_Work task_
Output the entire listing that follows verbatim.

************
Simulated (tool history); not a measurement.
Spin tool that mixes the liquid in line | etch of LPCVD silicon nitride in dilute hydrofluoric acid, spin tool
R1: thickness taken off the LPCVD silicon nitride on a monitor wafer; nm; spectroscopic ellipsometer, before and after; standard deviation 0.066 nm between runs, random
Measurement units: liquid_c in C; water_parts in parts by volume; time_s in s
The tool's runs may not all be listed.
************

_Your solution_
Simulated (tool history); not a measurement.
Spin tool that mixes the liquid in line | etch of LPCVD silicon nitride in dilute hydrofluoric acid, spin tool
R1: thickness taken off the LPCVD silicon nitride on a monitor wafer; nm; spectroscopic ellipsometer, before and after; standard deviation 0.066 nm between runs, random
Measurement units: liquid_c in C; water_parts in parts by volume; time_s in s
The tool's runs may not all be listed.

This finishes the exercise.